> WORK REQUEST
In the records below, find the line that contains "Supervisor: This is" and the line that contains "covers = the middle quarter of the image", then retype exactly those two lines and every line between them.

***** RECORD EXTRACTS

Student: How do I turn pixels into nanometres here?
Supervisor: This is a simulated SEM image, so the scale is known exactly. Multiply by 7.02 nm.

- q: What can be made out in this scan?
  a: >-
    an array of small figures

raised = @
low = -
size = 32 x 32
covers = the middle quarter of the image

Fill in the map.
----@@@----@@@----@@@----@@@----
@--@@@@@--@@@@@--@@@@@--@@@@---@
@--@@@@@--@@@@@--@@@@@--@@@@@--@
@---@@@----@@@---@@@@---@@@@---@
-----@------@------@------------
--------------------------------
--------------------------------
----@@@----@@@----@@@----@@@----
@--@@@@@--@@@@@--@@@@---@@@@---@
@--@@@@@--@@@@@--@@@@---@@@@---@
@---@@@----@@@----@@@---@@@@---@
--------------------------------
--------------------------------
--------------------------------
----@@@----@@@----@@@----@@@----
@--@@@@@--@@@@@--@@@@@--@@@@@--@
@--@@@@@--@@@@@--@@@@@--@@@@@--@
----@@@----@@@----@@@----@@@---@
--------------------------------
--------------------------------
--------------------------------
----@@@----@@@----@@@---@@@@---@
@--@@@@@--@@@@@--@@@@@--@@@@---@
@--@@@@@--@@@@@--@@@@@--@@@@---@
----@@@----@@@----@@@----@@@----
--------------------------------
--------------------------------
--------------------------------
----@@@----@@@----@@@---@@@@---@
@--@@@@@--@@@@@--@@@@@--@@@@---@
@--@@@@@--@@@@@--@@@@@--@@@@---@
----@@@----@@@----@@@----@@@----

**********

> EXERCISE SOLUTION
Supervisor: This is a simulated SEM image, so the scale is known exactly. Multiply by 7.02 nm.

- q: What can be made out in this scan?
  a: >-
    an array of small figures

raised = @
low = -
size = 32 x 32
covers = the middle quarter of the image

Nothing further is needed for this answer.